········

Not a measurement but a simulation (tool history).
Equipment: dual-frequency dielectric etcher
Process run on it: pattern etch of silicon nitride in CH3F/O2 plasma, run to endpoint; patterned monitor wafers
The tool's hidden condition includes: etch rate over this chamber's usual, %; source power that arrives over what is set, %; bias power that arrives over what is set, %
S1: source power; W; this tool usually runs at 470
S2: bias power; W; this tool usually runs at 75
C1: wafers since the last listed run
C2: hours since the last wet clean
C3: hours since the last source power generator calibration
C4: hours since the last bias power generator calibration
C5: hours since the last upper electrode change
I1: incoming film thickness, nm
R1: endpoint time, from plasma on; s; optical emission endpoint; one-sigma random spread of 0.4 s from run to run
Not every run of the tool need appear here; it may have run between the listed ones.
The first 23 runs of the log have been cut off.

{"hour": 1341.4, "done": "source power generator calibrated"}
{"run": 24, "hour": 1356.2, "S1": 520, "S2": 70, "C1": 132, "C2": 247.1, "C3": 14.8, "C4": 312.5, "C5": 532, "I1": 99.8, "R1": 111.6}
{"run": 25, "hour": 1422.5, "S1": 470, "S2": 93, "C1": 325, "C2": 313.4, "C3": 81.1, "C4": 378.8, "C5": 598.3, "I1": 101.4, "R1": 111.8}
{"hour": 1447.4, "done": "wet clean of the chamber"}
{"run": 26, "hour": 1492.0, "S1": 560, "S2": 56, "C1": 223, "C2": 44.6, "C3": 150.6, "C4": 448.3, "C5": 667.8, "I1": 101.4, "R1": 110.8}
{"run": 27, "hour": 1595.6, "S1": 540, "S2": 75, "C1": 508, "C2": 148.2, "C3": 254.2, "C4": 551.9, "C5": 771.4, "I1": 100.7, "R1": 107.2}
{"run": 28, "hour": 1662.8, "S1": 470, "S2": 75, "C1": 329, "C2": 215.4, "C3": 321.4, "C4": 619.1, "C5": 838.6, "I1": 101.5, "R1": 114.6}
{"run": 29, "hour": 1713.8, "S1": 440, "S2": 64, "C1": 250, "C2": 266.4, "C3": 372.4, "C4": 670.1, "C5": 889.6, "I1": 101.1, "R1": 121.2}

········

**ASSIGNMENT**
Set down only the lines above that fall between the line holding "The tool's hidden" and the line holding "C1: wafers since the last listed run", inclusive, keeping each exact.

**TASK OUTPUT**
The tool's hidden condition includes: etch rate over this chamber's usual, %; source power that arrives over what is set, %; bias power that arrives over what is set, %
S1: source power; W; this tool usually runs at 470
S2: bias power; W; this tool usually runs at 75
C1: wafers since the last listed run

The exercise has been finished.